### Data
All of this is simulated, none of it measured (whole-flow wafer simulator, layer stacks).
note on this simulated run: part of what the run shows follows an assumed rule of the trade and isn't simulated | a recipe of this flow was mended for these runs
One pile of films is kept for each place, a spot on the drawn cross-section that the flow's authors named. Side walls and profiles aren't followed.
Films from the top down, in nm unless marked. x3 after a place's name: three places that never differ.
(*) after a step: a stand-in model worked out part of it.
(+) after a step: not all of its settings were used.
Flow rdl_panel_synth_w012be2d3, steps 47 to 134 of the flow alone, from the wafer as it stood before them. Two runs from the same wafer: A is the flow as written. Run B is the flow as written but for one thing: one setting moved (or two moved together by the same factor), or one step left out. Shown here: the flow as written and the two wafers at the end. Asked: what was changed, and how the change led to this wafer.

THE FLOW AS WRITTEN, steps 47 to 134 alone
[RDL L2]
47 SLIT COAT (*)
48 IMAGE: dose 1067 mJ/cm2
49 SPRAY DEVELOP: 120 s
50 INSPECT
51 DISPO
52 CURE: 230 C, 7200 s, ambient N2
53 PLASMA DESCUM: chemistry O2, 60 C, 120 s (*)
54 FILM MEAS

### Action item
Repeat the listing above in full, word for word.

### Answer space
All of this is simulated, none of it measured (whole-flow wafer simulator, layer stacks).
note on this simulated run: part of what the run shows follows an assumed rule of the trade and isn't simulated | a recipe of this flow was mended for these runs
One pile of films is kept for each place, a spot on the drawn cross-section that the flow's authors named. Side walls and profiles aren't followed.
Films from the top down, in nm unless marked. x3 after a place's name: three places that never differ.
(*) after a step: a stand-in model worked out part of it.
(+) after a step: not all of its settings were used.
Flow rdl_panel_synth_w012be2d3, steps 47 to 134 of the flow alone, from the wafer as it stood before them. Two runs from the same wafer: A is the flow as written. Run B is the flow as written but for one thing: one setting moved (or two moved together by the same factor), or one step left out. Shown here: the flow as written and the two wafers at the end. Asked: what was changed, and how the change led to this wafer.

THE FLOW AS WRITTEN, steps 47 to 134 alone
[RDL L2]
47 SLIT COAT (*)
48 IMAGE: dose 1067 mJ/cm2
49 SPRAY DEVELOP: 120 s
50 INSPECT
51 DISPO
52 CURE: 230 C, 7200 s, ambient N2
53 PLASMA DESCUM: chemistry O2, 60 C, 120 s (*)
54 FILM MEAS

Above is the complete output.